BEGIN

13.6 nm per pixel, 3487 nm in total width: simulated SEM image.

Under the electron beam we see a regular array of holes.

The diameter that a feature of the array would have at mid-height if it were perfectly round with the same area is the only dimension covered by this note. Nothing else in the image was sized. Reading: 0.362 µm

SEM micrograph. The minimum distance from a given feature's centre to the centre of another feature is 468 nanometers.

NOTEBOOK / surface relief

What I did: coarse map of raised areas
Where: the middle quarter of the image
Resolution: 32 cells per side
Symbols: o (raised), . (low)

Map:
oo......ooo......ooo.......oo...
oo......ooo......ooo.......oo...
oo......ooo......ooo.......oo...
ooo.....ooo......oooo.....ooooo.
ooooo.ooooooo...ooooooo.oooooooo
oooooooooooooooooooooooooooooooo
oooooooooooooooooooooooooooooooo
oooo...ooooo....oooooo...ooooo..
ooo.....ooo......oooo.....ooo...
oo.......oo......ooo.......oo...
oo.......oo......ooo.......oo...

END

**Task item:**
Reply with the lines from the first line of the entries through the line that contains "Under the electron", repeated exactly with both ends kept, and with nothing else.

**Answer area:**
13.6 nm per pixel, 3487 nm in total width: simulated SEM image.

Under the electron beam we see a regular array of holes.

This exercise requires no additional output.